## [Work item]
Take the entries that follow and write each one out exactly.

[Start of Attachment]
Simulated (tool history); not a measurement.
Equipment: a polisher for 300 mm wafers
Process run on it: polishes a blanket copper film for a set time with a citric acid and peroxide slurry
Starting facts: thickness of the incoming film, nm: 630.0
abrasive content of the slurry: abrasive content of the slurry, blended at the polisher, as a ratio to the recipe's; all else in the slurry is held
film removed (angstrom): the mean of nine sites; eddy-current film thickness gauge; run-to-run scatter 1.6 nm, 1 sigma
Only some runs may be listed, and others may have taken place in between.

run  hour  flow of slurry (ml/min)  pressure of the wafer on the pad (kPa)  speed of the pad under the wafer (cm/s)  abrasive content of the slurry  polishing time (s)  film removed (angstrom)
[End of Attachment]

## [Exercise result]
Simulated (tool history); not a measurement.
Equipment: a polisher for 300 mm wafers
Process run on it: polishes a blanket copper film for a set time with a citric acid and peroxide slurry
Starting facts: thickness of the incoming film, nm: 630.0
abrasive content of the slurry: abrasive content of the slurry, blended at the polisher, as a ratio to the recipe's; all else in the slurry is held
film removed (angstrom): the mean of nine sites; eddy-current film thickness gauge; run-to-run scatter 1.6 nm, 1 sigma
Only some runs may be listed, and others may have taken place in between.

run  hour  flow of slurry (ml/min)  pressure of the wafer on the pad (kPa)  speed of the pad under the wafer (cm/s)  abrasive content of the slurry  polishing time (s)  film removed (angstrom)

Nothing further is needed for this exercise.